====== Information provided
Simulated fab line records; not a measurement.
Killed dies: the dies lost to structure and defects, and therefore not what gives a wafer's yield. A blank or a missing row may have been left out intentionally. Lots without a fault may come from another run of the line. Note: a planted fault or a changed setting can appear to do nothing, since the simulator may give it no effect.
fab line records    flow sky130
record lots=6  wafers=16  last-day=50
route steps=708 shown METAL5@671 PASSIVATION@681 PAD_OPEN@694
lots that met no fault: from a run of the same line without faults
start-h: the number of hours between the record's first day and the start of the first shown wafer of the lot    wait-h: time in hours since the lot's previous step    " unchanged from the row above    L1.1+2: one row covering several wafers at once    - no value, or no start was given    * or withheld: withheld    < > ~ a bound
============

#### Activity:
Please reproduce exactly the lines above, beginning with the first and ending with the line that contains "lots that met", and include nothing outside that range.

#### Task response:
Simulated fab line records; not a measurement.
Killed dies: the dies lost to structure and defects, and therefore not what gives a wafer's yield. A blank or a missing row may have been left out intentionally. Lots without a fault may come from another run of the line. Note: a planted fault or a changed setting can appear to do nothing, since the simulator may give it no effect.
fab line records    flow sky130
record lots=6  wafers=16  last-day=50
route steps=708 shown METAL5@671 PASSIVATION@681 PAD_OPEN@694
lots that met no fault: from a run of the same line without faults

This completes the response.